/---

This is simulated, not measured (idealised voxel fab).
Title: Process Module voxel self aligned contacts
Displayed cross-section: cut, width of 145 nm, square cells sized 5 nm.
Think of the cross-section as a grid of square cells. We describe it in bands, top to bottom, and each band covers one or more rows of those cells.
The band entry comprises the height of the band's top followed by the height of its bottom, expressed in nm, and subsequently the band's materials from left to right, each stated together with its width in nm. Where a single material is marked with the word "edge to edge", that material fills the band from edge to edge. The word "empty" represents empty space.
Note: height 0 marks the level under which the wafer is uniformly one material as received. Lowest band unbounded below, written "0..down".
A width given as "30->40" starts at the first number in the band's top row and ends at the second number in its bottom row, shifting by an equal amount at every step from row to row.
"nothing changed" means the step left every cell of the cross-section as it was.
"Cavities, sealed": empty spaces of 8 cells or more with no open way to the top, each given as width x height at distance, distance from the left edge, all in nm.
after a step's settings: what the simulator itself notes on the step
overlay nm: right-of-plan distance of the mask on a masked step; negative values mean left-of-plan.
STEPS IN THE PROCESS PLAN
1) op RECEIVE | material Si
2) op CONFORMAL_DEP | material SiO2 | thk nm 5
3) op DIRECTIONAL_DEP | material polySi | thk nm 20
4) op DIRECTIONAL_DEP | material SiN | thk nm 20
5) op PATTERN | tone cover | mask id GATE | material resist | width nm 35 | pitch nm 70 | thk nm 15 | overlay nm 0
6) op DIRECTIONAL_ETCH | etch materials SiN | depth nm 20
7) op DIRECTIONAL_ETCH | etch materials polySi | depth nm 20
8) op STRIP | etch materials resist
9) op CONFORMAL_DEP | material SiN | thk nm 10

\---

Required action: Starting with the first line above and ending with the line that holds "6) op DIRECTIONAL_ETCH", restate each line word for word and add nothing else.

Task output:
This is simulated, not measured (idealised voxel fab).
Title: Process Module voxel self aligned contacts
Displayed cross-section: cut, width of 145 nm, square cells sized 5 nm.
Think of the cross-section as a grid of square cells. We describe it in bands, top to bottom, and each band covers one or more rows of those cells.
The band entry comprises the height of the band's top followed by the height of its bottom, expressed in nm, and subsequently the band's materials from left to right, each stated together with its width in nm. Where a single material is marked with the word "edge to edge", that material fills the band from edge to edge. The word "empty" represents empty space.
Note: height 0 marks the level under which the wafer is uniformly one material as received. Lowest band unbounded below, written "0..down".
A width given as "30->40" starts at the first number in the band's top row and ends at the second number in its bottom row, shifting by an equal amount at every step from row to row.
"nothing changed" means the step left every cell of the cross-section as it was.
"Cavities, sealed": empty spaces of 8 cells or more with no open way to the top, each given as width x height at distance, distance from the left edge, all in nm.
after a step's settings: what the simulator itself notes on the step
overlay nm: right-of-plan distance of the mask on a masked step; negative values mean left-of-plan.
STEPS IN THE PROCESS PLAN
1) op RECEIVE | material Si
2) op CONFORMAL_DEP | material SiO2 | thk nm 5
3) op DIRECTIONAL_DEP | material polySi | thk nm 20
4) op DIRECTIONAL_DEP | material SiN | thk nm 20
5) op PATTERN | tone cover | mask id GATE | material resist | width nm 35 | pitch nm 70 | thk nm 15 | overlay nm 0
6) op DIRECTIONAL_ETCH | etch materials SiN | depth nm 20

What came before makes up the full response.